- **WORK REQUEST**:
Before anything else, copy every record below exactly as it stands.

- Opening Delimiter -
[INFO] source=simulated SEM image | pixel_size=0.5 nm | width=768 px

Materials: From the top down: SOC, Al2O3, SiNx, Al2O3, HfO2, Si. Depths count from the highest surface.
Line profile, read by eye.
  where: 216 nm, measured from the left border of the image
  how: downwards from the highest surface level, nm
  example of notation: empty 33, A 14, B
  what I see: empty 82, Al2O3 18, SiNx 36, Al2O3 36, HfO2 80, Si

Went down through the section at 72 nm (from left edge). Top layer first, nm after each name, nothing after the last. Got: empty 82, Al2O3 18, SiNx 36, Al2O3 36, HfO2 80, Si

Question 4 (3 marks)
- Closing Delimiter -

- **SOLUTION**:
[INFO] source=simulated SEM image | pixel_size=0.5 nm | width=768 px

Materials: From the top down: SOC, Al2O3, SiNx, Al2O3, HfO2, Si. Depths count from the highest surface.
Line profile, read by eye.
  where: 216 nm, measured from the left border of the image
  how: downwards from the highest surface level, nm
  example of notation: empty 33, A 14, B
  what I see: empty 82, Al2O3 18, SiNx 36, Al2O3 36, HfO2 80, Si

Went down through the section at 72 nm (from left edge). Top layer first, nm after each name, nothing after the last. Got: empty 82, Al2O3 18, SiNx 36, Al2O3 36, HfO2 80, Si

Question 4 (3 marks)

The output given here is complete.